■ **Requirement**: Without altering a single word, repeat the records that follow.

=== Information supplied ===

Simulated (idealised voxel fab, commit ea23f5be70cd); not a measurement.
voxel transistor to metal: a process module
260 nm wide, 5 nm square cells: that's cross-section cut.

===

■ **Exercise response**:
Simulated (idealised voxel fab, commit ea23f5be70cd); not a measurement.
voxel transistor to metal: a process module
260 nm wide, 5 nm square cells: that's cross-section cut.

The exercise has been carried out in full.